▶ **Action item**
Set down the records that follow in full and without changes.

▶ **Supplied material**
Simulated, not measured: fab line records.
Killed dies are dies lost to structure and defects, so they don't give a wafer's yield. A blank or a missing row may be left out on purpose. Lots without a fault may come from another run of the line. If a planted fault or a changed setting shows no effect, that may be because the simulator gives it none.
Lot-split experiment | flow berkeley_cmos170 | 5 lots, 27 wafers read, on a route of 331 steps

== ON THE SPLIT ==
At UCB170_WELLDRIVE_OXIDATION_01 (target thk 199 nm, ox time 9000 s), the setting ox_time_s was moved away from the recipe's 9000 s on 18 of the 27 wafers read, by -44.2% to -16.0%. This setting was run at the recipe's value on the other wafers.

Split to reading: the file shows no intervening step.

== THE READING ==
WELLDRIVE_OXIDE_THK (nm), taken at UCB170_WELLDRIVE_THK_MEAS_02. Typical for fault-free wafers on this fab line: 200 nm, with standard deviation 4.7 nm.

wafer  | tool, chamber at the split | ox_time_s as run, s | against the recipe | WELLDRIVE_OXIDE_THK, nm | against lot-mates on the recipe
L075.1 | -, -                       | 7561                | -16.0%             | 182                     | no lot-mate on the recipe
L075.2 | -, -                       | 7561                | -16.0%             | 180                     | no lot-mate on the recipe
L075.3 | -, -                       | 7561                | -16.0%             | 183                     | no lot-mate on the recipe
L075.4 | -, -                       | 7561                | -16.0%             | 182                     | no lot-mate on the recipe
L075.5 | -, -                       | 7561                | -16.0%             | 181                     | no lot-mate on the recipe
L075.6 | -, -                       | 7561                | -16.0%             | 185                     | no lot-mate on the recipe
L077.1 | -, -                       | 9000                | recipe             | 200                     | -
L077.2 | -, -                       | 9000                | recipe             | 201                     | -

▶ **Task output**
Simulated, not measured: fab line records.
Killed dies are dies lost to structure and defects, so they don't give a wafer's yield. A blank or a missing row may be left out on purpose. Lots without a fault may come from another run of the line. If a planted fault or a changed setting shows no effect, that may be because the simulator gives it none.
Lot-split experiment | flow berkeley_cmos170 | 5 lots, 27 wafers read, on a route of 331 steps

== ON THE SPLIT ==
At UCB170_WELLDRIVE_OXIDATION_01 (target thk 199 nm, ox time 9000 s), the setting ox_time_s was moved away from the recipe's 9000 s on 18 of the 27 wafers read, by -44.2% to -16.0%. This setting was run at the recipe's value on the other wafers.

Split to reading: the file shows no intervening step.

== THE READING ==
WELLDRIVE_OXIDE_THK (nm), taken at UCB170_WELLDRIVE_THK_MEAS_02. Typical for fault-free wafers on this fab line: 200 nm, with standard deviation 4.7 nm.

wafer  | tool, chamber at the split | ox_time_s as run, s | against the recipe | WELLDRIVE_OXIDE_THK, nm | against lot-mates on the recipe
L075.1 | -, -                       | 7561                | -16.0%             | 182                     | no lot-mate on the recipe
L075.2 | -, -                       | 7561                | -16.0%             | 180                     | no lot-mate on the recipe
L075.3 | -, -                       | 7561                | -16.0%             | 183                     | no lot-mate on the recipe
L075.4 | -, -                       | 7561                | -16.0%             | 182                     | no lot-mate on the recipe
L075.5 | -, -                       | 7561                | -16.0%             | 181                     | no lot-mate on the recipe
L075.6 | -, -                       | 7561                | -16.0%             | 185                     | no lot-mate on the recipe
L077.1 | -, -                       | 9000                | recipe             | 200                     | -
L077.2 | -, -                       | 9000                | recipe             | 201                     | -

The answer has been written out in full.